Start of Block

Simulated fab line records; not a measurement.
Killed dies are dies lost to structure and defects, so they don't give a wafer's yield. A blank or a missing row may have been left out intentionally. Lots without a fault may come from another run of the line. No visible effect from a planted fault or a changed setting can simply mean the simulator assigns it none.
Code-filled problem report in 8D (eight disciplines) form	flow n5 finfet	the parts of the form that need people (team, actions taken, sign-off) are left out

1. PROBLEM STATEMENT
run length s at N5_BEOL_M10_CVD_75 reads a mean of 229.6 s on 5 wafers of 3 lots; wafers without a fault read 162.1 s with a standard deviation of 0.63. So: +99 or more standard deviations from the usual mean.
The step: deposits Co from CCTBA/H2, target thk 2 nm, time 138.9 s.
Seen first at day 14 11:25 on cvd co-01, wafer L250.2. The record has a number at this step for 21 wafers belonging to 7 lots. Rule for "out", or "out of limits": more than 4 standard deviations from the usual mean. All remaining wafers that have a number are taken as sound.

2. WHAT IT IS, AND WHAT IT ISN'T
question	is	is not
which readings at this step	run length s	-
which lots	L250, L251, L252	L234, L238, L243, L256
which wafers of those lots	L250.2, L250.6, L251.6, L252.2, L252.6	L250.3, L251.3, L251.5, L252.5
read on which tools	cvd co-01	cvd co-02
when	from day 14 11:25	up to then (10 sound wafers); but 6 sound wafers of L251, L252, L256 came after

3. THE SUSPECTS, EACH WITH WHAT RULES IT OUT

End of Block

#### Requirement
Copy out the data above word for word, starting at its first line and ending with the line that contains "L256 came after".

#### Reply
Simulated fab line records; not a measurement.
Killed dies are dies lost to structure and defects, so they don't give a wafer's yield. A blank or a missing row may have been left out intentionally. Lots without a fault may come from another run of the line. No visible effect from a planted fault or a changed setting can simply mean the simulator assigns it none.
Code-filled problem report in 8D (eight disciplines) form	flow n5 finfet	the parts of the form that need people (team, actions taken, sign-off) are left out

1. PROBLEM STATEMENT
run length s at N5_BEOL_M10_CVD_75 reads a mean of 229.6 s on 5 wafers of 3 lots; wafers without a fault read 162.1 s with a standard deviation of 0.63. So: +99 or more standard deviations from the usual mean.
The step: deposits Co from CCTBA/H2, target thk 2 nm, time 138.9 s.
Seen first at day 14 11:25 on cvd co-01, wafer L250.2. The record has a number at this step for 21 wafers belonging to 7 lots. Rule for "out", or "out of limits": more than 4 standard deviations from the usual mean. All remaining wafers that have a number are taken as sound.

2. WHAT IT IS, AND WHAT IT ISN'T
question	is	is not
which readings at this step	run length s	-
which lots	L250, L251, L252	L234, L238, L243, L256
which wafers of those lots	L250.2, L250.6, L251.6, L252.2, L252.6	L250.3, L251.3, L251.5, L252.5
read on which tools	cvd co-01	cvd co-02
when	from day 14 11:25	up to then (10 sound wafers); but 6 sound wafers of L251, L252, L256 came after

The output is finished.